THE DATA:
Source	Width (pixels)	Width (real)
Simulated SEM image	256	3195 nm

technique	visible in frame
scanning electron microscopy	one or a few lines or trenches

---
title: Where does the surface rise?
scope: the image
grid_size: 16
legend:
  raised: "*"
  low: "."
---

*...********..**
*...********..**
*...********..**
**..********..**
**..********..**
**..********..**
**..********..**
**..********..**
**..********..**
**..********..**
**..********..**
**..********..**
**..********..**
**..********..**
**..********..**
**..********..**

REQUIRED ACTION: Set down each entry above again exactly as it reads.

RESPONSE AREA:
Source	Width (pixels)	Width (real)
Simulated SEM image	256	3195 nm

technique	visible in frame
scanning electron microscopy	one or a few lines or trenches

---
title: Where does the surface rise?
scope: the image
grid_size: 16
legend:
  raised: "*"
  low: "."
---

*...********..**
*...********..**
*...********..**
**..********..**
**..********..**
**..********..**
**..********..**
**..********..**
**..********..**
**..********..**
**..********..**
**..********..**
**..********..**
**..********..**
**..********..**
**..********..**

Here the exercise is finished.